[DATASET CONTENT]
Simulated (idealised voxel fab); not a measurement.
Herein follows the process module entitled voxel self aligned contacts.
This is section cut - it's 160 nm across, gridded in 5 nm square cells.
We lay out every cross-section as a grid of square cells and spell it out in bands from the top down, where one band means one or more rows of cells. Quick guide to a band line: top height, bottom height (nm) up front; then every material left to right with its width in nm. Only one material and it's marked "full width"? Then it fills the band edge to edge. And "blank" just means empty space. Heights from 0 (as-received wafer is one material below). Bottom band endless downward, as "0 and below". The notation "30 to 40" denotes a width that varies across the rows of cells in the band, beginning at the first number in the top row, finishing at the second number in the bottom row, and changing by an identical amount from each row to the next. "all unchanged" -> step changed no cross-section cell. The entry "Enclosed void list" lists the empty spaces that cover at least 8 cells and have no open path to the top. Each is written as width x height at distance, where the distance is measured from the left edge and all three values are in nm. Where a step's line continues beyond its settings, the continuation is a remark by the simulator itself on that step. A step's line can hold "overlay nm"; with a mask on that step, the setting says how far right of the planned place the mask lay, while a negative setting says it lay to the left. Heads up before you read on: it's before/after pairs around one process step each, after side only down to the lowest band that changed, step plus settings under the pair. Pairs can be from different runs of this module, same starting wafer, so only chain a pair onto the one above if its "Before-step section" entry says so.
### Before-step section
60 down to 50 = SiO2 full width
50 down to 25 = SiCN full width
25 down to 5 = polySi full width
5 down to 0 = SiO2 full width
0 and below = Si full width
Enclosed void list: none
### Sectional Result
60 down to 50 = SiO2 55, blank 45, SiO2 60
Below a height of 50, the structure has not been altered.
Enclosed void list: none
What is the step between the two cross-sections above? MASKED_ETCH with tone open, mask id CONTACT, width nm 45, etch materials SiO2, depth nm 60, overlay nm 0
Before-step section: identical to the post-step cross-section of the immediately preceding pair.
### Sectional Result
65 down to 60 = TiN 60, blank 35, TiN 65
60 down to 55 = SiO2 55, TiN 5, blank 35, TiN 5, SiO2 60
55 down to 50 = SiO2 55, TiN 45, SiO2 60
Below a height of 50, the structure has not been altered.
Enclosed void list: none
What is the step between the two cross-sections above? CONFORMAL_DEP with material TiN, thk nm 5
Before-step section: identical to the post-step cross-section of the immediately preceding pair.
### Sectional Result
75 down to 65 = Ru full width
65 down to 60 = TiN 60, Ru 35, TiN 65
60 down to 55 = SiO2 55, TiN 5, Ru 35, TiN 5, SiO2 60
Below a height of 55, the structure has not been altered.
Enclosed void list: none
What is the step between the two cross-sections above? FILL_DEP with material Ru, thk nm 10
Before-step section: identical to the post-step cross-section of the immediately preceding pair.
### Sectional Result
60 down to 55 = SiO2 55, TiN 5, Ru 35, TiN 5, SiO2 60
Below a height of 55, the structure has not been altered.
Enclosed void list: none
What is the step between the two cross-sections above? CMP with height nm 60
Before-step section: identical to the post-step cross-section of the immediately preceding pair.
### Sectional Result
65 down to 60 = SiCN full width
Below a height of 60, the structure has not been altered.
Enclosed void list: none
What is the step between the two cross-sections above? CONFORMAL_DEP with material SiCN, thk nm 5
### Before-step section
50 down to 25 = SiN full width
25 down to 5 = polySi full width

[REQUIREMENT] What do the lines of the material read, from the first through the line with "This is section"? Transcribe them exactly and stop there.

[WRITTEN RESPONSE]
Simulated (idealised voxel fab); not a measurement.
Herein follows the process module entitled voxel self aligned contacts.
This is section cut - it's 160 nm across, gridded in 5 nm square cells.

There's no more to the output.